Required action —
Output the listing exactly, leaving out no line.

Data section —
..............................

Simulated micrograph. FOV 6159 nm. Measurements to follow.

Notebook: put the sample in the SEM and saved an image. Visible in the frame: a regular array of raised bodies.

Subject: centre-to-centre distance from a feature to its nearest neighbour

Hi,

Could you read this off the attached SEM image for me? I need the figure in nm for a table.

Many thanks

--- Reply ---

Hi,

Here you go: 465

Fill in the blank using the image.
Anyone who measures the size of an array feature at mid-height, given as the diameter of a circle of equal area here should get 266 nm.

..............................

Answer space —
Simulated micrograph. FOV 6159 nm. Measurements to follow.

Notebook: put the sample in the SEM and saved an image. Visible in the frame: a regular array of raised bodies.

Subject: centre-to-centre distance from a feature to its nearest neighbour

Hi,

Could you read this off the attached SEM image for me? I need the figure in nm for a table.

Many thanks

--- Reply ---

Hi,

Here you go: 465

Fill in the blank using the image.
Anyone who measures the size of an array feature at mid-height, given as the diameter of a circle of equal area here should get 266 nm.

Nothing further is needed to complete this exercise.